*** Data extracts Section Begins ***

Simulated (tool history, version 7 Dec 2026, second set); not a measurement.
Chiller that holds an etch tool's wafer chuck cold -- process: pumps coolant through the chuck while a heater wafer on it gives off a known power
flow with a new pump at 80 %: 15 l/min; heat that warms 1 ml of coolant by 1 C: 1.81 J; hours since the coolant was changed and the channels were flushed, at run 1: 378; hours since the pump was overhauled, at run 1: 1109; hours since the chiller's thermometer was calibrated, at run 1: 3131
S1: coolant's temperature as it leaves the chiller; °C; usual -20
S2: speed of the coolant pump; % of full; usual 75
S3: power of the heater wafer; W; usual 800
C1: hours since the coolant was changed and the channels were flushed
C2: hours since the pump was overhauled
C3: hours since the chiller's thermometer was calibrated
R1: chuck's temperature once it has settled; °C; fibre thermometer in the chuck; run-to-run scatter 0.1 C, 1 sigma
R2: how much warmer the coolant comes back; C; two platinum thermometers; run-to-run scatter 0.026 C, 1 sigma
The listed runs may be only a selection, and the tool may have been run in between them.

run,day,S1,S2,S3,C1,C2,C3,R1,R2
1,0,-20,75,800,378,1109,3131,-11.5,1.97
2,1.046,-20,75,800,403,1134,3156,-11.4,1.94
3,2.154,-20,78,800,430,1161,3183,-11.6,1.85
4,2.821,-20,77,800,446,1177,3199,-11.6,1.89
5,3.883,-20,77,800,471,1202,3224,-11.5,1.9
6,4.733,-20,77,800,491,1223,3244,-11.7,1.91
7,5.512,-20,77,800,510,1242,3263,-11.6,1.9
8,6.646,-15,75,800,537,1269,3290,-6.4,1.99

*** Data extracts Section Ends ***

- **Activity**
From the first line to the last, retype the data exactly.

- **Written solution**
Simulated (tool history, version 7 Dec 2026, second set); not a measurement.
Chiller that holds an etch tool's wafer chuck cold -- process: pumps coolant through the chuck while a heater wafer on it gives off a known power
flow with a new pump at 80 %: 15 l/min; heat that warms 1 ml of coolant by 1 C: 1.81 J; hours since the coolant was changed and the channels were flushed, at run 1: 378; hours since the pump was overhauled, at run 1: 1109; hours since the chiller's thermometer was calibrated, at run 1: 3131
S1: coolant's temperature as it leaves the chiller; °C; usual -20
S2: speed of the coolant pump; % of full; usual 75
S3: power of the heater wafer; W; usual 800
C1: hours since the coolant was changed and the channels were flushed
C2: hours since the pump was overhauled
C3: hours since the chiller's thermometer was calibrated
R1: chuck's temperature once it has settled; °C; fibre thermometer in the chuck; run-to-run scatter 0.1 C, 1 sigma
R2: how much warmer the coolant comes back; C; two platinum thermometers; run-to-run scatter 0.026 C, 1 sigma
The listed runs may be only a selection, and the tool may have been run in between them.

run,day,S1,S2,S3,C1,C2,C3,R1,R2
1,0,-20,75,800,378,1109,3131,-11.5,1.97
2,1.046,-20,75,800,403,1134,3156,-11.4,1.94
3,2.154,-20,78,800,430,1161,3183,-11.6,1.85
4,2.821,-20,77,800,446,1177,3199,-11.6,1.89
5,3.883,-20,77,800,471,1202,3224,-11.5,1.9
6,4.733,-20,77,800,491,1223,3244,-11.7,1.91
7,5.512,-20,77,800,510,1242,3263,-11.6,1.9
8,6.646,-15,75,800,537,1269,3290,-6.4,1.99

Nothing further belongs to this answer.